■ Data for review
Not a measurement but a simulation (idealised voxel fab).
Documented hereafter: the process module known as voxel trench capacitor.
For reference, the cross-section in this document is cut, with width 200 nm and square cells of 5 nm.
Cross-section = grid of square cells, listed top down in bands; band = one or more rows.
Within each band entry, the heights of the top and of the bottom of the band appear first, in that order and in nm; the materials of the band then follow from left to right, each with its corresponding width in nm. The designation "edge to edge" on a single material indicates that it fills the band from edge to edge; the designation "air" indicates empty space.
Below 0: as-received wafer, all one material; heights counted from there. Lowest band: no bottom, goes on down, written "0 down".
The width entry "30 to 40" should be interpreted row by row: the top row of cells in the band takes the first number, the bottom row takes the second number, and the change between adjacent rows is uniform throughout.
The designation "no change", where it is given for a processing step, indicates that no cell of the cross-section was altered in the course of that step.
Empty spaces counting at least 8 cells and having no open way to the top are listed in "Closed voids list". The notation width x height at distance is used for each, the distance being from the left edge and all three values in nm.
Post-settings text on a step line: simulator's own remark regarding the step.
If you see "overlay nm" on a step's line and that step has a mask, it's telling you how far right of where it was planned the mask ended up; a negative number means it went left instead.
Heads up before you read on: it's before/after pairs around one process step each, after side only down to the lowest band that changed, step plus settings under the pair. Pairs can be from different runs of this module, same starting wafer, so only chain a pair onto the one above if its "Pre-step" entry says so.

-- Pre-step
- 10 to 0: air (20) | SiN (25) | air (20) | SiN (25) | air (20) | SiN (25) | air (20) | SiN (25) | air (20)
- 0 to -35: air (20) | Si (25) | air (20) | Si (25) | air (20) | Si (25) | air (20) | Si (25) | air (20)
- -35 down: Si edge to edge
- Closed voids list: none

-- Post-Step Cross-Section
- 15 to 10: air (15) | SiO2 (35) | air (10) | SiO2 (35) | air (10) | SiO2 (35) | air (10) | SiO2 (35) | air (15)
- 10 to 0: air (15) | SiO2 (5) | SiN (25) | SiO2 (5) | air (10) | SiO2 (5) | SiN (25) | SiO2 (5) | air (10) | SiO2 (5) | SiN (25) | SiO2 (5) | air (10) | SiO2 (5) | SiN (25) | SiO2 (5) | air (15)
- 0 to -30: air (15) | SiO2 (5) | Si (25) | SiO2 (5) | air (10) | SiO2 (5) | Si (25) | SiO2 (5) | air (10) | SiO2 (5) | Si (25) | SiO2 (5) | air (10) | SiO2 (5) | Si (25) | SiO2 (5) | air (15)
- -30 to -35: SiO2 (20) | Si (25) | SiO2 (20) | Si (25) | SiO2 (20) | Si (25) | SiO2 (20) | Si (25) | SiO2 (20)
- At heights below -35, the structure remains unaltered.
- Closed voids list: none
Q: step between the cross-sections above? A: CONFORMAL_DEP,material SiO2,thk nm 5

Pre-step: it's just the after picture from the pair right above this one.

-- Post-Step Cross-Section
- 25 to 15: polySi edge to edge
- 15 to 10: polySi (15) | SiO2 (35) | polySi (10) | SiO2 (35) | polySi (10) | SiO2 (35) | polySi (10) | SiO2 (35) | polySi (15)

■ Exercise
Retype, exactly and with nothing added, the lines of the material above from the first through the one that contains "Within each band".

■ Written answer
Not a measurement but a simulation (idealised voxel fab).
Documented hereafter: the process module known as voxel trench capacitor.
For reference, the cross-section in this document is cut, with width 200 nm and square cells of 5 nm.
Cross-section = grid of square cells, listed top down in bands; band = one or more rows.
Within each band entry, the heights of the top and of the bottom of the band appear first, in that order and in nm; the materials of the band then follow from left to right, each with its corresponding width in nm. The designation "edge to edge" on a single material indicates that it fills the band from edge to edge; the designation "air" indicates empty space.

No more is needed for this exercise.